Work task: In the material below, find the line with "146 | EXPOSE" and the line with "157 | PEB | 130 C, 90 s", then output those two lines and every line between them, exactly.

═════ Supplied entries ═════

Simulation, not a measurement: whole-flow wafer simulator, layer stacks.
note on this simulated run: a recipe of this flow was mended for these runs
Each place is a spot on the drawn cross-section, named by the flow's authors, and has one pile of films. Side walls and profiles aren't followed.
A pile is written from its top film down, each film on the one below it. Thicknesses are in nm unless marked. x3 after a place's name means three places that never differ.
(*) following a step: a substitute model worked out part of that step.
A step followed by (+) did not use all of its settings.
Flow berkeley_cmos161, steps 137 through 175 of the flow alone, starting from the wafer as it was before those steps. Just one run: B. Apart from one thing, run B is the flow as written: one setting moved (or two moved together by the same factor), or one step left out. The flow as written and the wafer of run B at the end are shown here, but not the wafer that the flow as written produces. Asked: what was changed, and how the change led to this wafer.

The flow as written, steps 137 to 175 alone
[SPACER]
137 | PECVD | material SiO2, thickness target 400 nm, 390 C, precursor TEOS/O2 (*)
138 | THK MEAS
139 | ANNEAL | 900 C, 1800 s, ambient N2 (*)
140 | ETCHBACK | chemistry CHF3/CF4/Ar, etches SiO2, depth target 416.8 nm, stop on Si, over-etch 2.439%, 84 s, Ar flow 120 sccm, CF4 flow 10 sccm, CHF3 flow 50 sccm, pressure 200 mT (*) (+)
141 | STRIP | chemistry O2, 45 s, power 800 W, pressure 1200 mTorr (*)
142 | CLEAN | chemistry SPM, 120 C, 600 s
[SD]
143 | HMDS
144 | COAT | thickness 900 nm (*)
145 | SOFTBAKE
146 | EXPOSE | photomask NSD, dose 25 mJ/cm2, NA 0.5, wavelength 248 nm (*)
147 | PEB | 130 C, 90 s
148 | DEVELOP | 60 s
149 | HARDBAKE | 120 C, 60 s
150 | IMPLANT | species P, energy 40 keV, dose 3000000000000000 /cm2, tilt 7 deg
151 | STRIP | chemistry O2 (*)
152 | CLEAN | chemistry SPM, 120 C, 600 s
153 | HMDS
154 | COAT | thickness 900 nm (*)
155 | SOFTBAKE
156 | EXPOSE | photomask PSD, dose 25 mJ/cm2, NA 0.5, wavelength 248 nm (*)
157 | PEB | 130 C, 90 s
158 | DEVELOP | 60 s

═════

Exercise solution:
146 | EXPOSE | photomask NSD, dose 25 mJ/cm2, NA 0.5, wavelength 248 nm (*)
147 | PEB | 130 C, 90 s
148 | DEVELOP | 60 s
149 | HARDBAKE | 120 C, 60 s
150 | IMPLANT | species P, energy 40 keV, dose 3000000000000000 /cm2, tilt 7 deg
151 | STRIP | chemistry O2 (*)
152 | CLEAN | chemistry SPM, 120 C, 600 s
153 | HMDS
154 | COAT | thickness 900 nm (*)
155 | SOFTBAKE
156 | EXPOSE | photomask PSD, dose 25 mJ/cm2, NA 0.5, wavelength 248 nm (*)
157 | PEB | 130 C, 90 s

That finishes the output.